# Assignment:
Output the full listing below exactly.

# Data extracts:
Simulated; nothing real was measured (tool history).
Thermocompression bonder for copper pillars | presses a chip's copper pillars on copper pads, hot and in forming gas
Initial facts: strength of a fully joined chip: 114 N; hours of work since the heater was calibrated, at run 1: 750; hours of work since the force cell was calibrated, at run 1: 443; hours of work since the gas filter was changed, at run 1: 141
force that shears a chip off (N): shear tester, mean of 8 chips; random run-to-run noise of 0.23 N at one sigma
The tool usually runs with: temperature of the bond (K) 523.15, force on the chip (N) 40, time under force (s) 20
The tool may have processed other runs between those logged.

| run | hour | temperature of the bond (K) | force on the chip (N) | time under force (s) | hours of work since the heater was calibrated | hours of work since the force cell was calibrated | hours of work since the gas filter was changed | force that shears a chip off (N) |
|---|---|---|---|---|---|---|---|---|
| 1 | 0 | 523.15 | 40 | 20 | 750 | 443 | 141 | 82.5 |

# Answer section:
Simulated; nothing real was measured (tool history).
Thermocompression bonder for copper pillars | presses a chip's copper pillars on copper pads, hot and in forming gas
Initial facts: strength of a fully joined chip: 114 N; hours of work since the heater was calibrated, at run 1: 750; hours of work since the force cell was calibrated, at run 1: 443; hours of work since the gas filter was changed, at run 1: 141
force that shears a chip off (N): shear tester, mean of 8 chips; random run-to-run noise of 0.23 N at one sigma
The tool usually runs with: temperature of the bond (K) 523.15, force on the chip (N) 40, time under force (s) 20
The tool may have processed other runs between those logged.

| run | hour | temperature of the bond (K) | force on the chip (N) | time under force (s) | hours of work since the heater was calibrated | hours of work since the force cell was calibrated | hours of work since the gas filter was changed | force that shears a chip off (N) |
|---|---|---|---|---|---|---|---|---|
| 1 | 0 | 523.15 | 40 | 20 | 750 | 443 | 141 | 82.5 |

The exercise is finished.